(Activity) All of the data below is to be printed again exactly.

↓

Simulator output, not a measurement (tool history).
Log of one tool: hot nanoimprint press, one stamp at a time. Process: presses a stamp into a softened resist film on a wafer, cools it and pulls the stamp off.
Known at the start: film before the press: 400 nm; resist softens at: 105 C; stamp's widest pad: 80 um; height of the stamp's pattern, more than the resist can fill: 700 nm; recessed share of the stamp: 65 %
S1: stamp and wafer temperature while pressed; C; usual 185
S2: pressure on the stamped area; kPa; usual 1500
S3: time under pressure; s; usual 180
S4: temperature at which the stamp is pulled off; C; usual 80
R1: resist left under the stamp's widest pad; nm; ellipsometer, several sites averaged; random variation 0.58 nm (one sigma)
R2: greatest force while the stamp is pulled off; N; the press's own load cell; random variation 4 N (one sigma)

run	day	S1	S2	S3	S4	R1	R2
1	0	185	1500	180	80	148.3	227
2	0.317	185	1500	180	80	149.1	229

↑

(Task answer)
Simulator output, not a measurement (tool history).
Log of one tool: hot nanoimprint press, one stamp at a time. Process: presses a stamp into a softened resist film on a wafer, cools it and pulls the stamp off.
Known at the start: film before the press: 400 nm; resist softens at: 105 C; stamp's widest pad: 80 um; height of the stamp's pattern, more than the resist can fill: 700 nm; recessed share of the stamp: 65 %
S1: stamp and wafer temperature while pressed; C; usual 185
S2: pressure on the stamped area; kPa; usual 1500
S3: time under pressure; s; usual 180
S4: temperature at which the stamp is pulled off; C; usual 80
R1: resist left under the stamp's widest pad; nm; ellipsometer, several sites averaged; random variation 0.58 nm (one sigma)
R2: greatest force while the stamp is pulled off; N; the press's own load cell; random variation 4 N (one sigma)

run	day	S1	S2	S3	S4	R1	R2
1	0	185	1500	180	80	148.3	227
2	0.317	185	1500	180	80	149.1	229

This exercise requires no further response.